> _Work request_: Nothing is to be altered. Print each record in full.

> _Supplied data_:
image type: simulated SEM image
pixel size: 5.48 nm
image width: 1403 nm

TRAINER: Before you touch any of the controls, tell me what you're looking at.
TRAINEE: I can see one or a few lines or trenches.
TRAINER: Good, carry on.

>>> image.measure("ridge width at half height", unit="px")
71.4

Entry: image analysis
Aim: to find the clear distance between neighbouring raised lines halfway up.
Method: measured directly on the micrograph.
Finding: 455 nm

> _Worked solution_:
image type: simulated SEM image
pixel size: 5.48 nm
image width: 1403 nm

TRAINER: Before you touch any of the controls, tell me what you're looking at.
TRAINEE: I can see one or a few lines or trenches.
TRAINER: Good, carry on.

>>> image.measure("ridge width at half height", unit="px")
71.4

Entry: image analysis
Aim: to find the clear distance between neighbouring raised lines halfway up.
Method: measured directly on the micrograph.
Finding: 455 nm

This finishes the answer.